☆ ☆ ☆

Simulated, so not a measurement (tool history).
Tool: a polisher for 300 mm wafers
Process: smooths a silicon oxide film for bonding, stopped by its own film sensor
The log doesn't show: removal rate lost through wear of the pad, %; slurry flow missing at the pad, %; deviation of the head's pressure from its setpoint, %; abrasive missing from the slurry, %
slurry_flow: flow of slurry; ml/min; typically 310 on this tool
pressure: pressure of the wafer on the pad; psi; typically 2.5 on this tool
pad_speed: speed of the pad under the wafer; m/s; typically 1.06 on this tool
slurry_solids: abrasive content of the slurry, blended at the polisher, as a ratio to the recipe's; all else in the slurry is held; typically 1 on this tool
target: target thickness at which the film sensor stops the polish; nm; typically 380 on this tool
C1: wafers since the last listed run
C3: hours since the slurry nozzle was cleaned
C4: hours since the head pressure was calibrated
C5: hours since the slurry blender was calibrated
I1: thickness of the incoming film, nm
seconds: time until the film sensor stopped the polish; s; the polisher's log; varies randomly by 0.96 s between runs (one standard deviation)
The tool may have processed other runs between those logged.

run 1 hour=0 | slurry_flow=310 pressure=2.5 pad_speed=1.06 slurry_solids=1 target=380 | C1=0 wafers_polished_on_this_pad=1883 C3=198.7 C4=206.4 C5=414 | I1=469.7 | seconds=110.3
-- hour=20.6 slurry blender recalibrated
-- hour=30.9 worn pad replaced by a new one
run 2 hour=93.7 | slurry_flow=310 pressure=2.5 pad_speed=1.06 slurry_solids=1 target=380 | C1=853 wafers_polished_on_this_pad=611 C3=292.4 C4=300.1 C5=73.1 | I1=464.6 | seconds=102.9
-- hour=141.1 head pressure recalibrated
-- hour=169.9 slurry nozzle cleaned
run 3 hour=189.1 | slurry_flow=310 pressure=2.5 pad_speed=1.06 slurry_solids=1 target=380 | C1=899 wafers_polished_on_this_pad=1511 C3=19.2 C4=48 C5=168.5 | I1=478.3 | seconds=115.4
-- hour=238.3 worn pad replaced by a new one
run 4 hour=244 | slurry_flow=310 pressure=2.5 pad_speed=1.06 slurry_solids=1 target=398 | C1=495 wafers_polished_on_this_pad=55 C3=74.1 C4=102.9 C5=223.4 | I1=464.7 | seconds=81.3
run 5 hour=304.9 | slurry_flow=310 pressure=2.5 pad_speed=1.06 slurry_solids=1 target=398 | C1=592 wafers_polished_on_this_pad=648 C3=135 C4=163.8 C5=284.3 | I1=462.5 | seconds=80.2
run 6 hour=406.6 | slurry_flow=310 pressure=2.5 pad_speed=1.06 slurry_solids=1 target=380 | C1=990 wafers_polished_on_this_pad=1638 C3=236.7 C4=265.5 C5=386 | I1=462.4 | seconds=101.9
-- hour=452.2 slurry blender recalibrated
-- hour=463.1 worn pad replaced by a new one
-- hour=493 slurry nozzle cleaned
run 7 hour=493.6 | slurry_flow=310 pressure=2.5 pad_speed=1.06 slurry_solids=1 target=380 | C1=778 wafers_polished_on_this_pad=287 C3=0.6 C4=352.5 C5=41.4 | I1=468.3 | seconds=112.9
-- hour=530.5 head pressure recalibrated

☆ ☆ ☆

• Task item
Write down again, exactly as given, only the lines above that fall from the line with "The tool may" to the line with "run 3 hour=189.1", inclusive.

• Exercise output
The tool may have processed other runs between those logged.

run 1 hour=0 | slurry_flow=310 pressure=2.5 pad_speed=1.06 slurry_solids=1 target=380 | C1=0 wafers_polished_on_this_pad=1883 C3=198.7 C4=206.4 C5=414 | I1=469.7 | seconds=110.3
-- hour=20.6 slurry blender recalibrated
-- hour=30.9 worn pad replaced by a new one
run 2 hour=93.7 | slurry_flow=310 pressure=2.5 pad_speed=1.06 slurry_solids=1 target=380 | C1=853 wafers_polished_on_this_pad=611 C3=292.4 C4=300.1 C5=73.1 | I1=464.6 | seconds=102.9
-- hour=141.1 head pressure recalibrated
-- hour=169.9 slurry nozzle cleaned
run 3 hour=189.1 | slurry_flow=310 pressure=2.5 pad_speed=1.06 slurry_solids=1 target=380 | C1=899 wafers_polished_on_this_pad=1511 C3=19.2 C4=48 C5=168.5 | I1=478.3 | seconds=115.4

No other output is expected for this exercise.